Required action:
A verbatim copy of every entry is required.

Recorded data:
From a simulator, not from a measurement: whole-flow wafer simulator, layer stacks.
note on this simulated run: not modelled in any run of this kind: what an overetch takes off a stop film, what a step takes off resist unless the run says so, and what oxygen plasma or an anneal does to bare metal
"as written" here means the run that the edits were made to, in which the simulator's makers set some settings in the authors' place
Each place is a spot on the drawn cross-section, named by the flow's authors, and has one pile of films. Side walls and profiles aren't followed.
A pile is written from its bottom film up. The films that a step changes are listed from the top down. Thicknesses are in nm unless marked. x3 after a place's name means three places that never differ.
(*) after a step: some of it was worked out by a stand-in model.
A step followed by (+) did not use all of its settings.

Task output:
From a simulator, not from a measurement: whole-flow wafer simulator, layer stacks.
note on this simulated run: not modelled in any run of this kind: what an overetch takes off a stop film, what a step takes off resist unless the run says so, and what oxygen plasma or an anneal does to bare metal
"as written" here means the run that the edits were made to, in which the simulator's makers set some settings in the authors' place
Each place is a spot on the drawn cross-section, named by the flow's authors, and has one pile of films. Side walls and profiles aren't followed.
A pile is written from its bottom film up. The films that a step changes are listed from the top down. Thicknesses are in nm unless marked. x3 after a place's name means three places that never differ.
(*) after a step: some of it was worked out by a stand-in model.
A step followed by (+) did not use all of its settings.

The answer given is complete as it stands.